BRIEF: Lines below starting with the line with "wafer=L080.2; chamber=3; showerheadPlenumPTorr" and going on through the line with "wafer=L086.3; showerheadPlenumPTorr (Torr)=2.28" must be output exactly; the rest of the records must be left out.

EXTRACTED INFORMATION:
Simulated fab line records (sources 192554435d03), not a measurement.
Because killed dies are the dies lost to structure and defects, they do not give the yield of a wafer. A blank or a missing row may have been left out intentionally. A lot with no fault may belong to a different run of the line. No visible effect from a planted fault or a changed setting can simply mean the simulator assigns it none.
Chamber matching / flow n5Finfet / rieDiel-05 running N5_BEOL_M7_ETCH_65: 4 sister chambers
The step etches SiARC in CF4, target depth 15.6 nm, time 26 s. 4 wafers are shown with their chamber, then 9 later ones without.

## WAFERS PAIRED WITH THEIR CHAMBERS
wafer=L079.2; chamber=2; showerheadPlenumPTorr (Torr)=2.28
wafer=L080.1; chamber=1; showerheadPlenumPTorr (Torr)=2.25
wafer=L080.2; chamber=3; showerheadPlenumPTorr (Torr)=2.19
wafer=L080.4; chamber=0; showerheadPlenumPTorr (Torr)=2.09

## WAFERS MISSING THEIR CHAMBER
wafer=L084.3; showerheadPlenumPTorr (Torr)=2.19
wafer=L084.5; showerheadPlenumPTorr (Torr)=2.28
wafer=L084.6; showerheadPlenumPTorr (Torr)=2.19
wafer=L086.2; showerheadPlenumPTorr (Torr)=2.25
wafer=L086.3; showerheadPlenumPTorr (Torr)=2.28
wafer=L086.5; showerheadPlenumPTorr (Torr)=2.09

WRITTEN REPLY:
wafer=L080.2; chamber=3; showerheadPlenumPTorr (Torr)=2.19
wafer=L080.4; chamber=0; showerheadPlenumPTorr (Torr)=2.09

## WAFERS MISSING THEIR CHAMBER
wafer=L084.3; showerheadPlenumPTorr (Torr)=2.19
wafer=L084.5; showerheadPlenumPTorr (Torr)=2.28
wafer=L084.6; showerheadPlenumPTorr (Torr)=2.19
wafer=L086.2; showerheadPlenumPTorr (Torr)=2.25
wafer=L086.3; showerheadPlenumPTorr (Torr)=2.28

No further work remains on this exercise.